Work request >> Among the lines of data below, reproduce only those from the one with "Materials in the" through the one with "Notebook entry: vertical", exactly as they stand, both ends included.

Data records >>
-.-.-

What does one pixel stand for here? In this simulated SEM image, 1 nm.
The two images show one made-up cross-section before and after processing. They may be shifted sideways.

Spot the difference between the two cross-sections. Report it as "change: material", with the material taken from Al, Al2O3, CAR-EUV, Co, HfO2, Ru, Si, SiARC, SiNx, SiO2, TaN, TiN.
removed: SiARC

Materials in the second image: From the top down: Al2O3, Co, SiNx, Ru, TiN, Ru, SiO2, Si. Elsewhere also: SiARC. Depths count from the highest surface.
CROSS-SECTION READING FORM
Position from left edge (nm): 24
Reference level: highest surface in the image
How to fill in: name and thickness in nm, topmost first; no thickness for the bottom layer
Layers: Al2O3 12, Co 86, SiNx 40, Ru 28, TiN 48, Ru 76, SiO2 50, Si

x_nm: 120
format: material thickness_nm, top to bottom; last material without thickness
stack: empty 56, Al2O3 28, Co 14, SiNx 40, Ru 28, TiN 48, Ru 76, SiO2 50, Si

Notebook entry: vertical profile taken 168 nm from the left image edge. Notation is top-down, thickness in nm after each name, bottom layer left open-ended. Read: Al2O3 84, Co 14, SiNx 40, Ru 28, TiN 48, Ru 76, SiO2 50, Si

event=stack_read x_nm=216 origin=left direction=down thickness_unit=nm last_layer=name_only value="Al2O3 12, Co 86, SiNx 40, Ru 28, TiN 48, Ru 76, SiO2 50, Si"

-.-.-

Answer box >>
Materials in the second image: From the top down: Al2O3, Co, SiNx, Ru, TiN, Ru, SiO2, Si. Elsewhere also: SiARC. Depths count from the highest surface.
CROSS-SECTION READING FORM
Position from left edge (nm): 24
Reference level: highest surface in the image
How to fill in: name and thickness in nm, topmost first; no thickness for the bottom layer
Layers: Al2O3 12, Co 86, SiNx 40, Ru 28, TiN 48, Ru 76, SiO2 50, Si

x_nm: 120
format: material thickness_nm, top to bottom; last material without thickness
stack: empty 56, Al2O3 28, Co 14, SiNx 40, Ru 28, TiN 48, Ru 76, SiO2 50, Si

Notebook entry: vertical profile taken 168 nm from the left image edge. Notation is top-down, thickness in nm after each name, bottom layer left open-ended. Read: Al2O3 84, Co 14, SiNx 40, Ru 28, TiN 48, Ru 76, SiO2 50, Si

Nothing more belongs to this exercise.